→ **WORK INSTRUCTION**
With the records below as your source, retype each line exactly from the top down to the line that contains "A cross-section is", and include that line.

→ **INFORMATION PROVIDED**
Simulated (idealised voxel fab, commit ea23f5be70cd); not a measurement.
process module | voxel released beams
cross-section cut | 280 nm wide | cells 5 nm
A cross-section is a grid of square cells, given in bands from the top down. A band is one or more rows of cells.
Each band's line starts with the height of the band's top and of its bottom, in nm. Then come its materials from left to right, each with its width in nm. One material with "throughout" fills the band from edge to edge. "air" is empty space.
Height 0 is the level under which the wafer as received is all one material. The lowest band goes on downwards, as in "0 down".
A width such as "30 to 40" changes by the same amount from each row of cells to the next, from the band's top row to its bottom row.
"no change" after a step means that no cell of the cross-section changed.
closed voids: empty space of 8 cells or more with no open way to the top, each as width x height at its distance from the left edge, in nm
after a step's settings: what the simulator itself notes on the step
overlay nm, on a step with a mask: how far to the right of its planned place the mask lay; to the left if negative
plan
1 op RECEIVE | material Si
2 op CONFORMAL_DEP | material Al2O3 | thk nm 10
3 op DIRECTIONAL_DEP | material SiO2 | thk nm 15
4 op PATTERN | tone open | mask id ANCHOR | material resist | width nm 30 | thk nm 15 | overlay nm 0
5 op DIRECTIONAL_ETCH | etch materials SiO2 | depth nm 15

→ **EXERCISE OUTPUT**
Simulated (idealised voxel fab, commit ea23f5be70cd); not a measurement.
process module | voxel released beams
cross-section cut | 280 nm wide | cells 5 nm
A cross-section is a grid of square cells, given in bands from the top down. A band is one or more rows of cells.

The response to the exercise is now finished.